▶ [Raw data]:
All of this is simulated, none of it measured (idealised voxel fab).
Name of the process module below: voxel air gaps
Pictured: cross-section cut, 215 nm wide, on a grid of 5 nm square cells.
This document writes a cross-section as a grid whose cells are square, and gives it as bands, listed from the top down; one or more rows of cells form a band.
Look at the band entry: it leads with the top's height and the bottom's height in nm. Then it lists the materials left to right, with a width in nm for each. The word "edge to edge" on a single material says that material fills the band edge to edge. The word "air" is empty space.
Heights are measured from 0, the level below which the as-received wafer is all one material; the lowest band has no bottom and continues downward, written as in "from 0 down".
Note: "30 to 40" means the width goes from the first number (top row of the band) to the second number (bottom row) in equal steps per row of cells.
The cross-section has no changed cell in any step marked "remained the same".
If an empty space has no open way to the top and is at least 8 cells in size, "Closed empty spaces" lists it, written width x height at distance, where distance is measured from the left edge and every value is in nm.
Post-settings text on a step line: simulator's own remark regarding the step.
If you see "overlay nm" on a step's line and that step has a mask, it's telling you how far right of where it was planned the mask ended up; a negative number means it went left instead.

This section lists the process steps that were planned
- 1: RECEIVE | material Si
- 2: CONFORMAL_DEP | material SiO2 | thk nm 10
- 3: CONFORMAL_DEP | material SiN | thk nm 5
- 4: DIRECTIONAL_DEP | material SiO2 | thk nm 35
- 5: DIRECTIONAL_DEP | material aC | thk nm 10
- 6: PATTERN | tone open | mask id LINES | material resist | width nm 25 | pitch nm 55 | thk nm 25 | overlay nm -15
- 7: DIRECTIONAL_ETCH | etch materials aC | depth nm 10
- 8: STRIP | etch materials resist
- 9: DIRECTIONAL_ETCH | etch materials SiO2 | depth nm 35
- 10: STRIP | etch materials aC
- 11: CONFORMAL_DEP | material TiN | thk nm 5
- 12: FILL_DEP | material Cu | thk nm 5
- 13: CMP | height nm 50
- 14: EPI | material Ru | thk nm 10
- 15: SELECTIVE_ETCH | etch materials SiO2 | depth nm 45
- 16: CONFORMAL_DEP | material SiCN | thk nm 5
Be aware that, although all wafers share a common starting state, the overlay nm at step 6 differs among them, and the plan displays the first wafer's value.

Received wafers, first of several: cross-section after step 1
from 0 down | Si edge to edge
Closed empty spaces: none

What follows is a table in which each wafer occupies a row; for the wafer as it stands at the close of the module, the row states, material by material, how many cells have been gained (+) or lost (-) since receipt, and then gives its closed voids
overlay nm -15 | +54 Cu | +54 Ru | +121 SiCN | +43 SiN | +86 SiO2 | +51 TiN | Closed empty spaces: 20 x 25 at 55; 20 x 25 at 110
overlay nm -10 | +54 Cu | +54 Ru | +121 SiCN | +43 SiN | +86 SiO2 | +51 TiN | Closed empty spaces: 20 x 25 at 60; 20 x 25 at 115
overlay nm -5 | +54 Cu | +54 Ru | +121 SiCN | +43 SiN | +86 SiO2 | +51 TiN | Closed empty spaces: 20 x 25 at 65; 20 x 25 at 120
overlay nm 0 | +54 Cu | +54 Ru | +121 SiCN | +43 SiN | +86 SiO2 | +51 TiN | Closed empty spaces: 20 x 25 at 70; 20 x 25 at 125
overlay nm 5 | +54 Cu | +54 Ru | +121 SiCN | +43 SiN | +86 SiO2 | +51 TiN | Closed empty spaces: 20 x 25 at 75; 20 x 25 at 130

▶ [Assigned task]:
An exact copy of the data is needed, running from its first line through the line that holds "This document writes", and nothing beyond that.

▶ [Response box]:
All of this is simulated, none of it measured (idealised voxel fab).
Name of the process module below: voxel air gaps
Pictured: cross-section cut, 215 nm wide, on a grid of 5 nm square cells.
This document writes a cross-section as a grid whose cells are square, and gives it as bands, listed from the top down; one or more rows of cells form a band.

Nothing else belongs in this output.